◆ ◆ ◆

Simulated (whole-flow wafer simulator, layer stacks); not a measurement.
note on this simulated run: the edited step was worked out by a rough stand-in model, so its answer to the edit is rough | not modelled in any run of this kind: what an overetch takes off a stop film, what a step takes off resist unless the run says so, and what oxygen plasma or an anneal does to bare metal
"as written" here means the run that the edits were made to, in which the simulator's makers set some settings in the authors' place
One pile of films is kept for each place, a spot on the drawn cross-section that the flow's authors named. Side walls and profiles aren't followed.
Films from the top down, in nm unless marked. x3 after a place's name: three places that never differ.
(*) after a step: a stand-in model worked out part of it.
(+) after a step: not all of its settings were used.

◆ ◆ ◆

_Work order_
Output the entire listing above, character for character.

_Your response_
Simulated (whole-flow wafer simulator, layer stacks); not a measurement.
note on this simulated run: the edited step was worked out by a rough stand-in model, so its answer to the edit is rough | not modelled in any run of this kind: what an overetch takes off a stop film, what a step takes off resist unless the run says so, and what oxygen plasma or an anneal does to bare metal
"as written" here means the run that the edits were made to, in which the simulator's makers set some settings in the authors' place
One pile of films is kept for each place, a spot on the drawn cross-section that the flow's authors named. Side walls and profiles aren't followed.
Films from the top down, in nm unless marked. x3 after a place's name: three places that never differ.
(*) after a step: a stand-in model worked out part of it.
(+) after a step: not all of its settings were used.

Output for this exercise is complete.